**Records provided**
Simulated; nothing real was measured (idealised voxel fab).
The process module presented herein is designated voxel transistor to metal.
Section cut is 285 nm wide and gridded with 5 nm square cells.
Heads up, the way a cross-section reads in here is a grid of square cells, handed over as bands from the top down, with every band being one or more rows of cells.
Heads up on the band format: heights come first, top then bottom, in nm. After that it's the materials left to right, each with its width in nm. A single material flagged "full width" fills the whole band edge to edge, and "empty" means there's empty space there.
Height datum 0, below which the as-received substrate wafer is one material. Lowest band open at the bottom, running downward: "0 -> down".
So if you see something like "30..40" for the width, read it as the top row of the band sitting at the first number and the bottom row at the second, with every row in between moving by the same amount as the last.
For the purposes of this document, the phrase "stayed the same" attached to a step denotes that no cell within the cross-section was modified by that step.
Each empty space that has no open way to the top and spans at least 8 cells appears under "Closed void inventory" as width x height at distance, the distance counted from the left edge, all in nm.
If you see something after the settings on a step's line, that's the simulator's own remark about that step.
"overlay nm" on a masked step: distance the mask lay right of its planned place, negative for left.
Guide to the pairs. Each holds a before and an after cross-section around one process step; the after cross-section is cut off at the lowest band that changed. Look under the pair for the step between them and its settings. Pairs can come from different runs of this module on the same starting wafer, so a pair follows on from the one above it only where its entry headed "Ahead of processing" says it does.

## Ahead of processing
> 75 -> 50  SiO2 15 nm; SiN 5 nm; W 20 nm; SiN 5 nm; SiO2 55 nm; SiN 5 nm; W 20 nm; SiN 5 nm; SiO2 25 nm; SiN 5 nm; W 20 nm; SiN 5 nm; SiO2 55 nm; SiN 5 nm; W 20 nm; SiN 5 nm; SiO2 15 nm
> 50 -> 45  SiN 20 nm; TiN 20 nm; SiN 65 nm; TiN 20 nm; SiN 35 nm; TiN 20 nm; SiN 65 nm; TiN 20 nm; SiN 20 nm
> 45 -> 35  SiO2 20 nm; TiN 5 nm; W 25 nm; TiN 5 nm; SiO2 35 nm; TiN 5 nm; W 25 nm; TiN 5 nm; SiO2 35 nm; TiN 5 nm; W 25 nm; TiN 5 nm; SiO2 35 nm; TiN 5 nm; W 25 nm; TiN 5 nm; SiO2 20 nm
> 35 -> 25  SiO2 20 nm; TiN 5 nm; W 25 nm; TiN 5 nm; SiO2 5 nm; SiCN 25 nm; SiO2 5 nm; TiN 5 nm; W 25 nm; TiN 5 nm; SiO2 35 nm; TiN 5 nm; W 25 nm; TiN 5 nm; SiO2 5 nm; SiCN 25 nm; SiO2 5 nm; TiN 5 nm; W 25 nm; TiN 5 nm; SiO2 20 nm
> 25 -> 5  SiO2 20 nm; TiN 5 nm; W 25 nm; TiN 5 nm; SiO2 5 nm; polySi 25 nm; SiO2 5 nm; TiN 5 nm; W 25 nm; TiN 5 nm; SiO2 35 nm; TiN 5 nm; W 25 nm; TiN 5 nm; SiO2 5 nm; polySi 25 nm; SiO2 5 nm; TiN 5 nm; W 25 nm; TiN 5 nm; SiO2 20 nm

**Brief**
Out of the data above, give again only the lines starting at the one holding "Guide to the" and ending at the one holding "nm; SiO2 15 nm", unchanged.

**Your response**
Guide to the pairs. Each holds a before and an after cross-section around one process step; the after cross-section is cut off at the lowest band that changed. Look under the pair for the step between them and its settings. Pairs can come from different runs of this module on the same starting wafer, so a pair follows on from the one above it only where its entry headed "Ahead of processing" says it does.

## Ahead of processing
> 75 -> 50  SiO2 15 nm; SiN 5 nm; W 20 nm; SiN 5 nm; SiO2 55 nm; SiN 5 nm; W 20 nm; SiN 5 nm; SiO2 25 nm; SiN 5 nm; W 20 nm; SiN 5 nm; SiO2 55 nm; SiN 5 nm; W 20 nm; SiN 5 nm; SiO2 15 nm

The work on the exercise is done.